RECORDS SUPPLIED:
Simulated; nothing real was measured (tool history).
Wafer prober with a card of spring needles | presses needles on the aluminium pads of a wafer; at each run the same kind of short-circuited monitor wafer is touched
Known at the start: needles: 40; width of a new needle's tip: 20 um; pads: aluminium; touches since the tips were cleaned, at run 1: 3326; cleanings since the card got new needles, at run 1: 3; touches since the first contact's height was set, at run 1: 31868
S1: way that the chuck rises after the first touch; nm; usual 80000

EXERCISE: Show the data once more, exactly as it was written.

ANSWER SPACE:
Simulated; nothing real was measured (tool history).
Wafer prober with a card of spring needles | presses needles on the aluminium pads of a wafer; at each run the same kind of short-circuited monitor wafer is touched
Known at the start: needles: 40; width of a new needle's tip: 20 um; pads: aluminium; touches since the tips were cleaned, at run 1: 3326; cleanings since the card got new needles, at run 1: 3; touches since the first contact's height was set, at run 1: 31868
S1: way that the chuck rises after the first touch; nm; usual 80000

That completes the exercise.